========================================

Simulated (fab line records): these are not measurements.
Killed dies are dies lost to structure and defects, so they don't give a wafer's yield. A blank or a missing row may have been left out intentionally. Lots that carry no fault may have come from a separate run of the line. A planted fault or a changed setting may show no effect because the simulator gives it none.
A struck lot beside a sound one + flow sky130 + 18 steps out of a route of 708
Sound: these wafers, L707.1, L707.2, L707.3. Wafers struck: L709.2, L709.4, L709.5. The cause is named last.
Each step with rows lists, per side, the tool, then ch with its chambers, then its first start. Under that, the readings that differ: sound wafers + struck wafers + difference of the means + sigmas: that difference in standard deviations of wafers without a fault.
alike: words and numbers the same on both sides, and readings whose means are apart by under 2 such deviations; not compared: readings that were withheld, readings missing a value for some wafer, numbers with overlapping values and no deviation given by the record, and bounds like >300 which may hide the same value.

========================================

- **Work task**
In the listing above, please print only the lines from the first one to the line where "Each step with" appears, exactly as written, both of those lines included.

- **Answer space**
Simulated (fab line records): these are not measurements.
Killed dies are dies lost to structure and defects, so they don't give a wafer's yield. A blank or a missing row may have been left out intentionally. Lots that carry no fault may have come from a separate run of the line. A planted fault or a changed setting may show no effect because the simulator gives it none.
A struck lot beside a sound one + flow sky130 + 18 steps out of a route of 708
Sound: these wafers, L707.1, L707.2, L707.3. Wafers struck: L709.2, L709.4, L709.5. The cause is named last.
Each step with rows lists, per side, the tool, then ch with its chambers, then its first start. Under that, the readings that differ: sound wafers + struck wafers + difference of the means + sigmas: that difference in standard deviations of wafers without a fault.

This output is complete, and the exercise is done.